(Work item): Stopping at the line that holds "Each band's line", repeat the lines below exactly, starting from the very first and including that final line.

*** Data records ***

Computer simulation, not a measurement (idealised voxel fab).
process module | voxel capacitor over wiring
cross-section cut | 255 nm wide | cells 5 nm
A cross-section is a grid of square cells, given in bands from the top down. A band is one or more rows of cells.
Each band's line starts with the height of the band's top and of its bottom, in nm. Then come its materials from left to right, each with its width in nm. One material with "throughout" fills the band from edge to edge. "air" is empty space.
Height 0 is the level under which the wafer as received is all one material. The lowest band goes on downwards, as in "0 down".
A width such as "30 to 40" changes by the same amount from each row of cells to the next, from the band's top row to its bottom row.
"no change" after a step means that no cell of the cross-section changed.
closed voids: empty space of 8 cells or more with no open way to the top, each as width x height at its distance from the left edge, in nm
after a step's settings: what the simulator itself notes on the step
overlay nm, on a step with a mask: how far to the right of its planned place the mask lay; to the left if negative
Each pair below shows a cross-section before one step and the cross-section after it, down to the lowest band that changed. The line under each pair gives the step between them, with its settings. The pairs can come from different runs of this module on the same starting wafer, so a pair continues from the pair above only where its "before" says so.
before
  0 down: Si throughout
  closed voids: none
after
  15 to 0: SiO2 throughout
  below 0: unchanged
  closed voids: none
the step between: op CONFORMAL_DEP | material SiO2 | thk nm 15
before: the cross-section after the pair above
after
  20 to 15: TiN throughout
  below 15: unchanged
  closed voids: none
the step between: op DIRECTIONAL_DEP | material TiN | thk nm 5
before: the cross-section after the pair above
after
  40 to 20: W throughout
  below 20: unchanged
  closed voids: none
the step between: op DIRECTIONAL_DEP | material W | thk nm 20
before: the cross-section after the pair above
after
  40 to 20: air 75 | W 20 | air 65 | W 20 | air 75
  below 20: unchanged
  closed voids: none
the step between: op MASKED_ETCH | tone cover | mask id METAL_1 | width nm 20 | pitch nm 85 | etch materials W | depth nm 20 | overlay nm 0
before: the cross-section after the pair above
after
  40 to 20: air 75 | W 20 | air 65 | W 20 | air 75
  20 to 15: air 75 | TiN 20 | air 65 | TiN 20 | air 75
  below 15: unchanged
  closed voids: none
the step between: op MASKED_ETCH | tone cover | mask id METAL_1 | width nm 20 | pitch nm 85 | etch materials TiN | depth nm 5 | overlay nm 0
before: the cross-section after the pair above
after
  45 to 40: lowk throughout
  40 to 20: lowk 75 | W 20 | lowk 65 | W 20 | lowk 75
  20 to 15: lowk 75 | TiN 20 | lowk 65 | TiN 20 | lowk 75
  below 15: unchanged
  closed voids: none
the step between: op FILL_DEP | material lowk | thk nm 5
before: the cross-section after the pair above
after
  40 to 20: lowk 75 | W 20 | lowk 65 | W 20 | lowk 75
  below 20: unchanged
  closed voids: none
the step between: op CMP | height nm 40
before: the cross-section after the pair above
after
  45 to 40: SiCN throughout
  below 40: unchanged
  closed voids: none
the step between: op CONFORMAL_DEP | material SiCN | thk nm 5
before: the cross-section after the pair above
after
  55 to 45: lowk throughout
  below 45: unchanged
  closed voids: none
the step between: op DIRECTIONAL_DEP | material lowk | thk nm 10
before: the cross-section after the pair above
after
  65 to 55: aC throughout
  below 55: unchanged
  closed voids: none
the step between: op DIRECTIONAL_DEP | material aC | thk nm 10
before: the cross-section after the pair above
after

*** End of Data records ***

(Task response):
Computer simulation, not a measurement (idealised voxel fab).
process module | voxel capacitor over wiring
cross-section cut | 255 nm wide | cells 5 nm
A cross-section is a grid of square cells, given in bands from the top down. A band is one or more rows of cells.
Each band's line starts with the height of the band's top and of its bottom, in nm. Then come its materials from left to right, each with its width in nm. One material with "throughout" fills the band from edge to edge. "air" is empty space.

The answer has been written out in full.